Exercise –
Give the data below again, word for word.

Material shown –
+-------+

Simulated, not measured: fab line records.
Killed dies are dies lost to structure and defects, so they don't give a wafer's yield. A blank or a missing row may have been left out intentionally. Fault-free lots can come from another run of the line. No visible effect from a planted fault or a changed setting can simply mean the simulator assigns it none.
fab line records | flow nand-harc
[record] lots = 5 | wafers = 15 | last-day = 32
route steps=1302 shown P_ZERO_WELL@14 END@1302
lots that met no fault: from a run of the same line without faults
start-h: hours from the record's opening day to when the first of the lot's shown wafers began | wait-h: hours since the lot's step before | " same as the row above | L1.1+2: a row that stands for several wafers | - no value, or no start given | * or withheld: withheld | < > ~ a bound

+-------+

Response area –
Simulated, not measured: fab line records.
Killed dies are dies lost to structure and defects, so they don't give a wafer's yield. A blank or a missing row may have been left out intentionally. Fault-free lots can come from another run of the line. No visible effect from a planted fault or a changed setting can simply mean the simulator assigns it none.
fab line records | flow nand-harc
[record] lots = 5 | wafers = 15 | last-day = 32
route steps=1302 shown P_ZERO_WELL@14 END@1302
lots that met no fault: from a run of the same line without faults
start-h: hours from the record's opening day to when the first of the lot's shown wafers began | wait-h: hours since the lot's step before | " same as the row above | L1.1+2: a row that stands for several wafers | - no value, or no start given | * or withheld: withheld | < > ~ a bound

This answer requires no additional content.